SOURCE INFORMATION ▸
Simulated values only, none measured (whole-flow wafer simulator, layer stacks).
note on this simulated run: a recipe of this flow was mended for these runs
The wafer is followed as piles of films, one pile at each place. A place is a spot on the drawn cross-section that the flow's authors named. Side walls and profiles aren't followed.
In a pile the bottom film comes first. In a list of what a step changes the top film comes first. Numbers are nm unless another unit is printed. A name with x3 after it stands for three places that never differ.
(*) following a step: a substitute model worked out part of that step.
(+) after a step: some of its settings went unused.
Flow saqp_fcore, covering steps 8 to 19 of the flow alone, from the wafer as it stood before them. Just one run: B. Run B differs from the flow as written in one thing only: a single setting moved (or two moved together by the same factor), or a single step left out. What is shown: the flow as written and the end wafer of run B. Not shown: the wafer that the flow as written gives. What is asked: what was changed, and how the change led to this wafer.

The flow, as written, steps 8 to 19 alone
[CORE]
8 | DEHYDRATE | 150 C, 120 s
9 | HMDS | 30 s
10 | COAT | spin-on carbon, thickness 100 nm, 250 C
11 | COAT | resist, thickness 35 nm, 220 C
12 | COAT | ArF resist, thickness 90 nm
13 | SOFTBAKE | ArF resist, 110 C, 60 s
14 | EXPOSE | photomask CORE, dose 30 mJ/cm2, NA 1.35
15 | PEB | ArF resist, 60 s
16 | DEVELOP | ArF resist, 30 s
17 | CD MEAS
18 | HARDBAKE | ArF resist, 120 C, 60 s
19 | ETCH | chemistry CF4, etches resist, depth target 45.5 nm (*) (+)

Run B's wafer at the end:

WORK TASK ▸
Write the listing out again in its entirety, exactly.

RESPONSE AREA ▸
Simulated values only, none measured (whole-flow wafer simulator, layer stacks).
note on this simulated run: a recipe of this flow was mended for these runs
The wafer is followed as piles of films, one pile at each place. A place is a spot on the drawn cross-section that the flow's authors named. Side walls and profiles aren't followed.
In a pile the bottom film comes first. In a list of what a step changes the top film comes first. Numbers are nm unless another unit is printed. A name with x3 after it stands for three places that never differ.
(*) following a step: a substitute model worked out part of that step.
(+) after a step: some of its settings went unused.
Flow saqp_fcore, covering steps 8 to 19 of the flow alone, from the wafer as it stood before them. Just one run: B. Run B differs from the flow as written in one thing only: a single setting moved (or two moved together by the same factor), or a single step left out. What is shown: the flow as written and the end wafer of run B. Not shown: the wafer that the flow as written gives. What is asked: what was changed, and how the change led to this wafer.

The flow, as written, steps 8 to 19 alone
[CORE]
8 | DEHYDRATE | 150 C, 120 s
9 | HMDS | 30 s
10 | COAT | spin-on carbon, thickness 100 nm, 250 C
11 | COAT | resist, thickness 35 nm, 220 C
12 | COAT | ArF resist, thickness 90 nm
13 | SOFTBAKE | ArF resist, 110 C, 60 s
14 | EXPOSE | photomask CORE, dose 30 mJ/cm2, NA 1.35
15 | PEB | ArF resist, 60 s
16 | DEVELOP | ArF resist, 30 s
17 | CD MEAS
18 | HARDBAKE | ArF resist, 120 C, 60 s
19 | ETCH | chemistry CF4, etches resist, depth target 45.5 nm (*) (+)

Run B's wafer at the end:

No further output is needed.